Dataset content ▸
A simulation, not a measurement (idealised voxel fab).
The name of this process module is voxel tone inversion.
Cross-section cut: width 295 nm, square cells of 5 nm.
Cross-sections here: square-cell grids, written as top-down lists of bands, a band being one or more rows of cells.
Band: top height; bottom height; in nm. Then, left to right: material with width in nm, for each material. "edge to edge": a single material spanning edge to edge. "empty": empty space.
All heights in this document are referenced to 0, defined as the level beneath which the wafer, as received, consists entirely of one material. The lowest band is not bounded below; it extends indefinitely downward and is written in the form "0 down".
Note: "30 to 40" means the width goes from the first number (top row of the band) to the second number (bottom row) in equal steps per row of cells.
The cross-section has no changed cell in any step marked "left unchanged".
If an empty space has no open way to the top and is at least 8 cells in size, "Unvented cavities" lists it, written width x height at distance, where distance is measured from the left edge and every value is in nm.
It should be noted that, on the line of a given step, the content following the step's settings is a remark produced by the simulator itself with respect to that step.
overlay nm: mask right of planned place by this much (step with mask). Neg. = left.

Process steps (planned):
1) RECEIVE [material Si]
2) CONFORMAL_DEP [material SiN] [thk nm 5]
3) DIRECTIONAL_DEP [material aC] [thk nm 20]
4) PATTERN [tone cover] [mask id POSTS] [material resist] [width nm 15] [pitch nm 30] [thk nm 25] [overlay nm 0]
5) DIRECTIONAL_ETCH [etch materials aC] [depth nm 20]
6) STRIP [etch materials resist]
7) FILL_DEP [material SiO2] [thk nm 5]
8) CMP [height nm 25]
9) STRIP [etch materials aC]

Work request ▸ Exactly as it stands, output the whole listing.

Expected answer ▸
A simulation, not a measurement (idealised voxel fab).
The name of this process module is voxel tone inversion.
Cross-section cut: width 295 nm, square cells of 5 nm.
Cross-sections here: square-cell grids, written as top-down lists of bands, a band being one or more rows of cells.
Band: top height; bottom height; in nm. Then, left to right: material with width in nm, for each material. "edge to edge": a single material spanning edge to edge. "empty": empty space.
All heights in this document are referenced to 0, defined as the level beneath which the wafer, as received, consists entirely of one material. The lowest band is not bounded below; it extends indefinitely downward and is written in the form "0 down".
Note: "30 to 40" means the width goes from the first number (top row of the band) to the second number (bottom row) in equal steps per row of cells.
The cross-section has no changed cell in any step marked "left unchanged".
If an empty space has no open way to the top and is at least 8 cells in size, "Unvented cavities" lists it, written width x height at distance, where distance is measured from the left edge and every value is in nm.
It should be noted that, on the line of a given step, the content following the step's settings is a remark produced by the simulator itself with respect to that step.
overlay nm: mask right of planned place by this much (step with mask). Neg. = left.

Process steps (planned):
1) RECEIVE [material Si]
2) CONFORMAL_DEP [material SiN] [thk nm 5]
3) DIRECTIONAL_DEP [material aC] [thk nm 20]
4) PATTERN [tone cover] [mask id POSTS] [material resist] [width nm 15] [pitch nm 30] [thk nm 25] [overlay nm 0]
5) DIRECTIONAL_ETCH [etch materials aC] [depth nm 20]
6) STRIP [etch materials resist]
7) FILL_DEP [material SiO2] [thk nm 5]
8) CMP [height nm 25]
9) STRIP [etch materials aC]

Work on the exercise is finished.